Work request
Extract all of the entries and give them again, word for word.

*** Opening Records provided ***

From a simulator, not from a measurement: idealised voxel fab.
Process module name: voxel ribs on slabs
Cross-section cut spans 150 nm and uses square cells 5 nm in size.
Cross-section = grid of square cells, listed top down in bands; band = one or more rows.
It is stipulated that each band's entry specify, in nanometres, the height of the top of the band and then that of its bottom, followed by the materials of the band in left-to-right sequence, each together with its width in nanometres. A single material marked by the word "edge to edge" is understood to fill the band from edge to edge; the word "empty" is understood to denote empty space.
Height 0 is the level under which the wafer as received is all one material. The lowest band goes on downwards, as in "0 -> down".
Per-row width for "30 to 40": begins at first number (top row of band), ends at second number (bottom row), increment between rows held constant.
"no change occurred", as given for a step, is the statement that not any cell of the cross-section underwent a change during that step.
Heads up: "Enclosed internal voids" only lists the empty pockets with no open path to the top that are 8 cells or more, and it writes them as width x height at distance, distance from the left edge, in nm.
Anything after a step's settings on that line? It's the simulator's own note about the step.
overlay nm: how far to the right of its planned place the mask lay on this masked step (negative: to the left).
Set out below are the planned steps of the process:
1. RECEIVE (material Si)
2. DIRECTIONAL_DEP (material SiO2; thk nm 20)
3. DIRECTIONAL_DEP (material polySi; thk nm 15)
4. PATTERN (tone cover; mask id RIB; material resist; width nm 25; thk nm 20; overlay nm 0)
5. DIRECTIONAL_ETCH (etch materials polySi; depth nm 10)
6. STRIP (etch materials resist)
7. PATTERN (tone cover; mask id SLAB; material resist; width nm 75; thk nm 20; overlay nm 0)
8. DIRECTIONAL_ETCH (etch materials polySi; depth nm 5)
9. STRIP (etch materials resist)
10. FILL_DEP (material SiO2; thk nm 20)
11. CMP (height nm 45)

*** Closing Records provided ***

Written response
From a simulator, not from a measurement: idealised voxel fab.
Process module name: voxel ribs on slabs
Cross-section cut spans 150 nm and uses square cells 5 nm in size.
Cross-section = grid of square cells, listed top down in bands; band = one or more rows.
It is stipulated that each band's entry specify, in nanometres, the height of the top of the band and then that of its bottom, followed by the materials of the band in left-to-right sequence, each together with its width in nanometres. A single material marked by the word "edge to edge" is understood to fill the band from edge to edge; the word "empty" is understood to denote empty space.
Height 0 is the level under which the wafer as received is all one material. The lowest band goes on downwards, as in "0 -> down".
Per-row width for "30 to 40": begins at first number (top row of band), ends at second number (bottom row), increment between rows held constant.
"no change occurred", as given for a step, is the statement that not any cell of the cross-section underwent a change during that step.
Heads up: "Enclosed internal voids" only lists the empty pockets with no open path to the top that are 8 cells or more, and it writes them as width x height at distance, distance from the left edge, in nm.
Anything after a step's settings on that line? It's the simulator's own note about the step.
overlay nm: how far to the right of its planned place the mask lay on this masked step (negative: to the left).
Set out below are the planned steps of the process:
1. RECEIVE (material Si)
2. DIRECTIONAL_DEP (material SiO2; thk nm 20)
3. DIRECTIONAL_DEP (material polySi; thk nm 15)
4. PATTERN (tone cover; mask id RIB; material resist; width nm 25; thk nm 20; overlay nm 0)
5. DIRECTIONAL_ETCH (etch materials polySi; depth nm 10)
6. STRIP (etch materials resist)
7. PATTERN (tone cover; mask id SLAB; material resist; width nm 75; thk nm 20; overlay nm 0)
8. DIRECTIONAL_ETCH (etch materials polySi; depth nm 5)
9. STRIP (etch materials resist)
10. FILL_DEP (material SiO2; thk nm 20)
11. CMP (height nm 45)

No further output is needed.